RECORD EXCERPTS -
————

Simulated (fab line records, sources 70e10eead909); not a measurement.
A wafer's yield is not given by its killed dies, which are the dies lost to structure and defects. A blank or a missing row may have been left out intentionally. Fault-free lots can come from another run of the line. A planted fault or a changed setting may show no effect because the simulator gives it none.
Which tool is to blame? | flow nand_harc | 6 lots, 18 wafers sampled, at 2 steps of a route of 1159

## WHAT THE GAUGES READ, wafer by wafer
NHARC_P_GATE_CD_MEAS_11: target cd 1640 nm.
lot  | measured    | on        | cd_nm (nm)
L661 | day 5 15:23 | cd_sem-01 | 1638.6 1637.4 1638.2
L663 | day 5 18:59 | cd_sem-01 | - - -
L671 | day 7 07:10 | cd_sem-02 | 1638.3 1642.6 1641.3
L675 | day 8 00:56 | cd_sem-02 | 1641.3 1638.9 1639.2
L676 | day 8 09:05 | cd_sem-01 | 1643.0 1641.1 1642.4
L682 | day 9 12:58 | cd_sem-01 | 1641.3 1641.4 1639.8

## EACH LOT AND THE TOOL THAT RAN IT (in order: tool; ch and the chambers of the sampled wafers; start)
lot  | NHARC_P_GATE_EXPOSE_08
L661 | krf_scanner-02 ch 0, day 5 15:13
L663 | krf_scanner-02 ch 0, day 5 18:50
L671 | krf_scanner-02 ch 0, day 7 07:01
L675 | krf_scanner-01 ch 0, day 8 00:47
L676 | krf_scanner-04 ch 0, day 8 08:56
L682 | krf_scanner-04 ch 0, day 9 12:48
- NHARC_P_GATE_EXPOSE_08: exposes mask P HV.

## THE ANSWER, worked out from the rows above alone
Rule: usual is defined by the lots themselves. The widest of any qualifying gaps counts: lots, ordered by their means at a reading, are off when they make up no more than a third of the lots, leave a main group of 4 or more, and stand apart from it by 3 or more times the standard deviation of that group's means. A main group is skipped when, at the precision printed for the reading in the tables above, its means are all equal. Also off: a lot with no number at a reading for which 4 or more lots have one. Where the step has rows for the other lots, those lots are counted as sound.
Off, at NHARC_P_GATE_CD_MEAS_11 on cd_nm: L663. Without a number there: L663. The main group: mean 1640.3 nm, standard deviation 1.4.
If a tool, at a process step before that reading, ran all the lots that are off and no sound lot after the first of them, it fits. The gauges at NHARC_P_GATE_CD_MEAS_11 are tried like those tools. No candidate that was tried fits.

————

ASSIGNMENT - From the material above, retype precisely the lines between the line holding "L675 | day 8" and the line holding "Off, at NHARC_P_GATE_CD_MEAS_11", inclusive, and nothing beyond them.

TASK RESULT -
L675 | day 8 00:56 | cd_sem-02 | 1641.3 1638.9 1639.2
L676 | day 8 09:05 | cd_sem-01 | 1643.0 1641.1 1642.4
L682 | day 9 12:58 | cd_sem-01 | 1641.3 1641.4 1639.8

## EACH LOT AND THE TOOL THAT RAN IT (in order: tool; ch and the chambers of the sampled wafers; start)
lot  | NHARC_P_GATE_EXPOSE_08
L661 | krf_scanner-02 ch 0, day 5 15:13
L663 | krf_scanner-02 ch 0, day 5 18:50
L671 | krf_scanner-02 ch 0, day 7 07:01
L675 | krf_scanner-01 ch 0, day 8 00:47
L676 | krf_scanner-04 ch 0, day 8 08:56
L682 | krf_scanner-04 ch 0, day 9 12:48
- NHARC_P_GATE_EXPOSE_08: exposes mask P HV.

## THE ANSWER, worked out from the rows above alone
Rule: usual is defined by the lots themselves. The widest of any qualifying gaps counts: lots, ordered by their means at a reading, are off when they make up no more than a third of the lots, leave a main group of 4 or more, and stand apart from it by 3 or more times the standard deviation of that group's means. A main group is skipped when, at the precision printed for the reading in the tables above, its means are all equal. Also off: a lot with no number at a reading for which 4 or more lots have one. Where the step has rows for the other lots, those lots are counted as sound.
Off, at NHARC_P_GATE_CD_MEAS_11 on cd_nm: L663. Without a number there: L663. The main group: mean 1640.3 nm, standard deviation 1.4.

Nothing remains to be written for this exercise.